§ WORK REQUEST: Output the data as it stands. Each line must match exactly.

§ GIVEN ENTRIES:
********

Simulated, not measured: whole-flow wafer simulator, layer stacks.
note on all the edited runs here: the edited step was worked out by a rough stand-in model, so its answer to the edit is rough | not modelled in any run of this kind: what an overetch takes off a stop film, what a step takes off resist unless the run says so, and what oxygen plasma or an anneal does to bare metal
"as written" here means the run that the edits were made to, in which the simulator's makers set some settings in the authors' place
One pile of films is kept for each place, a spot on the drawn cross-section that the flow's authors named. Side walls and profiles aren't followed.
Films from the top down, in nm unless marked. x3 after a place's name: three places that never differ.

********

§ EXERCISE OUTPUT:
Simulated, not measured: whole-flow wafer simulator, layer stacks.
note on all the edited runs here: the edited step was worked out by a rough stand-in model, so its answer to the edit is rough | not modelled in any run of this kind: what an overetch takes off a stop film, what a step takes off resist unless the run says so, and what oxygen plasma or an anneal does to bare metal
"as written" here means the run that the edits were made to, in which the simulator's makers set some settings in the authors' place
One pile of films is kept for each place, a spot on the drawn cross-section that the flow's authors named. Side walls and profiles aren't followed.
Films from the top down, in nm unless marked. x3 after a place's name: three places that never differ.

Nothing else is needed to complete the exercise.